# BRIEF
All lines before the one containing "Operator 2: Copy.", plus that line itself, are to be printed exactly as they appear below.

# DATA EXTRACT
○ ○ ○ ○

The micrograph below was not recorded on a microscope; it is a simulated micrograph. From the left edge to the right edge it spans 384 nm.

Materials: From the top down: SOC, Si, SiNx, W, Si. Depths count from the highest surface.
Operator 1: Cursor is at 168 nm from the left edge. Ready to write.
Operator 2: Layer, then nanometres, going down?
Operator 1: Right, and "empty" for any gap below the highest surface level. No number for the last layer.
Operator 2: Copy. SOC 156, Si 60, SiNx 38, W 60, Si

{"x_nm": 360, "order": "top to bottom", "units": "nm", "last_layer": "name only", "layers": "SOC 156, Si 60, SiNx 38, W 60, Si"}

○ ○ ○ ○

# WRITTEN ANSWER
The micrograph below was not recorded on a microscope; it is a simulated micrograph. From the left edge to the right edge it spans 384 nm.

Materials: From the top down: SOC, Si, SiNx, W, Si. Depths count from the highest surface.
Operator 1: Cursor is at 168 nm from the left edge. Ready to write.
Operator 2: Layer, then nanometres, going down?
Operator 1: Right, and "empty" for any gap below the highest surface level. No number for the last layer.
Operator 2: Copy. SOC 156, Si 60, SiNx 38, W 60, Si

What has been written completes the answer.